◆ ◆ ◆ ◆ ◆ ◆ ◆

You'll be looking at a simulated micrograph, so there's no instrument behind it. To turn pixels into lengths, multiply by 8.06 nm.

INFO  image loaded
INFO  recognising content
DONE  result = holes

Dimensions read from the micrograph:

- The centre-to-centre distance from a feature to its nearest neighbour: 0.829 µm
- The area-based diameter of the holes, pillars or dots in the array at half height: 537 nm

◆ ◆ ◆ ◆ ◆ ◆ ◆

* **Action item**
Word for word, restate every record in the listing.

* **Problem solution**
You'll be looking at a simulated micrograph, so there's no instrument behind it. To turn pixels into lengths, multiply by 8.06 nm.

INFO  image loaded
INFO  recognising content
DONE  result = holes

Dimensions read from the micrograph:

- The centre-to-centre distance from a feature to its nearest neighbour: 0.829 µm
- The area-based diameter of the holes, pillars or dots in the array at half height: 537 nm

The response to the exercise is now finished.